Work instruction => Once the line containing "Killed dies count" is found in the entries below, reproduce it and every line after it, stopping at and including the line containing "route steps=325 shown"; reproduce nothing else, and keep each line exact.

- Opening Delimiter -

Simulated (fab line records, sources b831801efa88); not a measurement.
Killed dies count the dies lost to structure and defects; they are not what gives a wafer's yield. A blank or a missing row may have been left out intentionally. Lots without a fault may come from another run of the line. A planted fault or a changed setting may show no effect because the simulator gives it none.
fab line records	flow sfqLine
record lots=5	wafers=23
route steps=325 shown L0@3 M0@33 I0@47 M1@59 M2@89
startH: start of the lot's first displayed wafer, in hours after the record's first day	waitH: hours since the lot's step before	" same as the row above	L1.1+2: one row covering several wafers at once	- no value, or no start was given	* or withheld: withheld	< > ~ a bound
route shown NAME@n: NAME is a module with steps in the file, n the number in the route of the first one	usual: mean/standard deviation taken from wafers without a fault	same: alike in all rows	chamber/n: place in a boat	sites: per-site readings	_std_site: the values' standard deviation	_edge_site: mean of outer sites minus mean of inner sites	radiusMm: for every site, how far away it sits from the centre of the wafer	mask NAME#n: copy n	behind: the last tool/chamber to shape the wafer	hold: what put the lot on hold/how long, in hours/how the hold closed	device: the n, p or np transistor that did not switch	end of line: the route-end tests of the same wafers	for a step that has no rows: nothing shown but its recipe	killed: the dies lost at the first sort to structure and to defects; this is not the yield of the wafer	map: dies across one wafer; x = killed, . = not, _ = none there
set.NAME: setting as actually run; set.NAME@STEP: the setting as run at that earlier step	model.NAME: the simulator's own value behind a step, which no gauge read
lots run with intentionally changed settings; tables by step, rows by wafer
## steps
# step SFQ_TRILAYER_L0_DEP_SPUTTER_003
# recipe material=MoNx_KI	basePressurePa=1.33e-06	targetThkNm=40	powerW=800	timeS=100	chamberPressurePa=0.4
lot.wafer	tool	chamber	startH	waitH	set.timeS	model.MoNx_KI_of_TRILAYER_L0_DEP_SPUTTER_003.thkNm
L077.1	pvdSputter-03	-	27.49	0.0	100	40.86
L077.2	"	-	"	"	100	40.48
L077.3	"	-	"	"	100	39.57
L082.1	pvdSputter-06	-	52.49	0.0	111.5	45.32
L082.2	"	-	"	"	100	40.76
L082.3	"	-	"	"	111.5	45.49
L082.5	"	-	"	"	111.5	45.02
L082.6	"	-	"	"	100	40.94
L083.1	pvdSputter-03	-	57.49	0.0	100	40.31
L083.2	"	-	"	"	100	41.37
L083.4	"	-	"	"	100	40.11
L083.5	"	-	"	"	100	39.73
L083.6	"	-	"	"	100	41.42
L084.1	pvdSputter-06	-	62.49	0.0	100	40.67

- Closing Delimiter -

Exercise response =>
Killed dies count the dies lost to structure and defects; they are not what gives a wafer's yield. A blank or a missing row may have been left out intentionally. Lots without a fault may come from another run of the line. A planted fault or a changed setting may show no effect because the simulator gives it none.
fab line records	flow sfqLine
record lots=5	wafers=23
route steps=325 shown L0@3 M0@33 I0@47 M1@59 M2@89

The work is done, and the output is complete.